Recorded data →
=== Section Start ===
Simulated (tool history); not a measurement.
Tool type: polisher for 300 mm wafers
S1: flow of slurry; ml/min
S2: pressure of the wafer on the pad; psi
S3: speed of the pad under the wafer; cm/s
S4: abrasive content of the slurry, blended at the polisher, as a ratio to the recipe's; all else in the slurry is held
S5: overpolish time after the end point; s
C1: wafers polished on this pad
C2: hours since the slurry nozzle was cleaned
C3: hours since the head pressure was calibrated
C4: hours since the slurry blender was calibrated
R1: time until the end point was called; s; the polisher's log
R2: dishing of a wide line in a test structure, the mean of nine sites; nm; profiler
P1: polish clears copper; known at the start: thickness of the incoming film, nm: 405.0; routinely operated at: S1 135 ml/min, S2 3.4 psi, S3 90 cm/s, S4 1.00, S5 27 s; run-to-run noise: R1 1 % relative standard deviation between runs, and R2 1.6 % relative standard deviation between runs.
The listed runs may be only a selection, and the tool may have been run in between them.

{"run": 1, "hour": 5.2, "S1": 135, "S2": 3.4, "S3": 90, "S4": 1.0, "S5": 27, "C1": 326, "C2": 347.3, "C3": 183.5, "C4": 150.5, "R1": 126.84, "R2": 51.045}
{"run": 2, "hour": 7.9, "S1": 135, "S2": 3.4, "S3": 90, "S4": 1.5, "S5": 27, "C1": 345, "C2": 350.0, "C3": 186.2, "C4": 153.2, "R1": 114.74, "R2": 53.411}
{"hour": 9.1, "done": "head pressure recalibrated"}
=== Section End ===

Assignment → Reproduce only what lies between the start of the listing above and the end of the line containing "C4: hours since", keeping every line exact.

Written solution →
Simulated (tool history); not a measurement.
Tool type: polisher for 300 mm wafers
S1: flow of slurry; ml/min
S2: pressure of the wafer on the pad; psi
S3: speed of the pad under the wafer; cm/s
S4: abrasive content of the slurry, blended at the polisher, as a ratio to the recipe's; all else in the slurry is held
S5: overpolish time after the end point; s
C1: wafers polished on this pad
C2: hours since the slurry nozzle was cleaned
C3: hours since the head pressure was calibrated
C4: hours since the slurry blender was calibrated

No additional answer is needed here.